Assignment: An exact transcription of the lines below, from the first through the one containing "A struck lot", is the only output wanted.

Provided information:
__________

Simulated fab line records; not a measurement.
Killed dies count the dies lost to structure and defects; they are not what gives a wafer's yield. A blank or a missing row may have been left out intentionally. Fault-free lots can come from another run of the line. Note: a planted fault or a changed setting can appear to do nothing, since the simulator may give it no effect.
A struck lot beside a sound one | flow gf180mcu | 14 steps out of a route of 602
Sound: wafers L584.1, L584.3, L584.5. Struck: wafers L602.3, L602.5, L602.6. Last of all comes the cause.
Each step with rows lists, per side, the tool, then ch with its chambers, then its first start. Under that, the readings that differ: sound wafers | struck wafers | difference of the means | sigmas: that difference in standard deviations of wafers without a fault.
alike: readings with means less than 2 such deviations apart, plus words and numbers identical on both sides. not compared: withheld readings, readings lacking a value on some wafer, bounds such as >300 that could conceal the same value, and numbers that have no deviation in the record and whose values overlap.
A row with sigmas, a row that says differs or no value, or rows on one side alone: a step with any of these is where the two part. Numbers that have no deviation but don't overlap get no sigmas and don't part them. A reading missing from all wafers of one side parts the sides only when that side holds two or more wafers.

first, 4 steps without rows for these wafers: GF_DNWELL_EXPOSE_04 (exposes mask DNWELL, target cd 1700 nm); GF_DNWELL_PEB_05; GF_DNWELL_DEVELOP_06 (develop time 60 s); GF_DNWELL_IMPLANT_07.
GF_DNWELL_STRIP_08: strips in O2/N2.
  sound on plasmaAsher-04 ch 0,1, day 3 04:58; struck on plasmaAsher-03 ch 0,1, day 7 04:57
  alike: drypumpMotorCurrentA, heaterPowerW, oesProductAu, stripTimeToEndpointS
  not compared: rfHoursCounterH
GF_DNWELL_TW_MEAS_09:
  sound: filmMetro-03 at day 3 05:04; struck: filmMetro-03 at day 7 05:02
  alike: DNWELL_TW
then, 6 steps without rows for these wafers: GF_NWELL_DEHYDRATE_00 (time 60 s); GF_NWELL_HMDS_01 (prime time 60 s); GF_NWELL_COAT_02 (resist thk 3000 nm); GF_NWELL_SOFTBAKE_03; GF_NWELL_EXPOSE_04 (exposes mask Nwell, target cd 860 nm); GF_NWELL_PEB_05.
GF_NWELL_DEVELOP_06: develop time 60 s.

__________

Problem solution:
Simulated fab line records; not a measurement.
Killed dies count the dies lost to structure and defects; they are not what gives a wafer's yield. A blank or a missing row may have been left out intentionally. Fault-free lots can come from another run of the line. Note: a planted fault or a changed setting can appear to do nothing, since the simulator may give it no effect.
A struck lot beside a sound one | flow gf180mcu | 14 steps out of a route of 602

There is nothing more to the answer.